**Action item:** Below are records; write all of them out exactly.

+ + +

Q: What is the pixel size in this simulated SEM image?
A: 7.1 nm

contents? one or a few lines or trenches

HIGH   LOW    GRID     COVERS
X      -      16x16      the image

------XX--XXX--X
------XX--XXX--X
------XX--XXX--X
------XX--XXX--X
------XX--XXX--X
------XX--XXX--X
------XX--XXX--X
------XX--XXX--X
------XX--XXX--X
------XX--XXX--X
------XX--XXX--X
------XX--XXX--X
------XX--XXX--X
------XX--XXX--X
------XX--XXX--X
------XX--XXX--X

+ + +

**Written answer:**
Q: What is the pixel size in this simulated SEM image?
A: 7.1 nm

contents? one or a few lines or trenches

HIGH   LOW    GRID     COVERS
X      -      16x16      the image

------XX--XXX--X
------XX--XXX--X
------XX--XXX--X
------XX--XXX--X
------XX--XXX--X
------XX--XXX--X
------XX--XXX--X
------XX--XXX--X
------XX--XXX--X
------XX--XXX--X
------XX--XXX--X
------XX--XXX--X
------XX--XXX--X
------XX--XXX--X
------XX--XXX--X
------XX--XXX--X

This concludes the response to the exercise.